> [Brief]: Transcribe the data in full; each line must match exactly.

START Data

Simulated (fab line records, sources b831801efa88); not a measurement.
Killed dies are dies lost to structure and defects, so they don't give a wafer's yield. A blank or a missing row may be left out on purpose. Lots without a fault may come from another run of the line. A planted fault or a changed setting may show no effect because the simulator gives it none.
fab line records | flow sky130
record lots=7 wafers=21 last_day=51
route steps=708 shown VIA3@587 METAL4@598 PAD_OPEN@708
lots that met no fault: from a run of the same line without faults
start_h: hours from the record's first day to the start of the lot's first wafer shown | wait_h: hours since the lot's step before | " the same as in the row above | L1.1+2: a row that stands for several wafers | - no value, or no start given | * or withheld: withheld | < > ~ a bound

END Data

> [Task answer]:
Simulated (fab line records, sources b831801efa88); not a measurement.
Killed dies are dies lost to structure and defects, so they don't give a wafer's yield. A blank or a missing row may be left out on purpose. Lots without a fault may come from another run of the line. A planted fault or a changed setting may show no effect because the simulator gives it none.
fab line records | flow sky130
record lots=7 wafers=21 last_day=51
route steps=708 shown VIA3@587 METAL4@598 PAD_OPEN@708
lots that met no fault: from a run of the same line without faults
start_h: hours from the record's first day to the start of the lot's first wafer shown | wait_h: hours since the lot's step before | " the same as in the row above | L1.1+2: a row that stands for several wafers | - no value, or no start given | * or withheld: withheld | < > ~ a bound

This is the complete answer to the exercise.